--- PROVIDED RECORDS Enclosed Below ---

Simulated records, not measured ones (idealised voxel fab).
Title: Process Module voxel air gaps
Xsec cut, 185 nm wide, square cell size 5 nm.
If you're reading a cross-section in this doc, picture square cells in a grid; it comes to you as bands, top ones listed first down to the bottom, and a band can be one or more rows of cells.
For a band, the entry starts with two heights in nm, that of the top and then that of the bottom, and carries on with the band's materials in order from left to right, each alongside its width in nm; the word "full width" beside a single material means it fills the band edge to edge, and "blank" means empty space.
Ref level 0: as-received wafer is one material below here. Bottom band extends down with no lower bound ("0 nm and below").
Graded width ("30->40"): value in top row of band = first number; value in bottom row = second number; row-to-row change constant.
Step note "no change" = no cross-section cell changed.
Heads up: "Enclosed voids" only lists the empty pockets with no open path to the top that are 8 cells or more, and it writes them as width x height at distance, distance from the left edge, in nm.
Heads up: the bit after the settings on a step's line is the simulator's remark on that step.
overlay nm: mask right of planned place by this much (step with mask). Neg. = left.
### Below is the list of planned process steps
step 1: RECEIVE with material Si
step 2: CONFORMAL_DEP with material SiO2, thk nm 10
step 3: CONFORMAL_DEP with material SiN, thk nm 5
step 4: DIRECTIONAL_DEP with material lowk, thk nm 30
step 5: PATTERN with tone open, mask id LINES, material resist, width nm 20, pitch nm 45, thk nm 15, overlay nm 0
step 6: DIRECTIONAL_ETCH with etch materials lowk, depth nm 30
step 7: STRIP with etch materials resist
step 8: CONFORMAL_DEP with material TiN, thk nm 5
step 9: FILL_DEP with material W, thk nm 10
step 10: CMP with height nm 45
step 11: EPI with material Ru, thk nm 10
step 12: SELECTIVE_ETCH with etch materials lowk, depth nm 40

--- End of Enclosed PROVIDED RECORDS ---

_WORK TASK_
Your response must repeat all of the material above exactly.

_EXERCISE RESULT_
Simulated records, not measured ones (idealised voxel fab).
Title: Process Module voxel air gaps
Xsec cut, 185 nm wide, square cell size 5 nm.
If you're reading a cross-section in this doc, picture square cells in a grid; it comes to you as bands, top ones listed first down to the bottom, and a band can be one or more rows of cells.
For a band, the entry starts with two heights in nm, that of the top and then that of the bottom, and carries on with the band's materials in order from left to right, each alongside its width in nm; the word "full width" beside a single material means it fills the band edge to edge, and "blank" means empty space.
Ref level 0: as-received wafer is one material below here. Bottom band extends down with no lower bound ("0 nm and below").
Graded width ("30->40"): value in top row of band = first number; value in bottom row = second number; row-to-row change constant.
Step note "no change" = no cross-section cell changed.
Heads up: "Enclosed voids" only lists the empty pockets with no open path to the top that are 8 cells or more, and it writes them as width x height at distance, distance from the left edge, in nm.
Heads up: the bit after the settings on a step's line is the simulator's remark on that step.
overlay nm: mask right of planned place by this much (step with mask). Neg. = left.
### Below is the list of planned process steps
step 1: RECEIVE with material Si
step 2: CONFORMAL_DEP with material SiO2, thk nm 10
step 3: CONFORMAL_DEP with material SiN, thk nm 5
step 4: DIRECTIONAL_DEP with material lowk, thk nm 30
step 5: PATTERN with tone open, mask id LINES, material resist, width nm 20, pitch nm 45, thk nm 15, overlay nm 0
step 6: DIRECTIONAL_ETCH with etch materials lowk, depth nm 30
step 7: STRIP with etch materials resist
step 8: CONFORMAL_DEP with material TiN, thk nm 5
step 9: FILL_DEP with material W, thk nm 10
step 10: CMP with height nm 45
step 11: EPI with material Ru, thk nm 10
step 12: SELECTIVE_ETCH with etch materials lowk, depth nm 40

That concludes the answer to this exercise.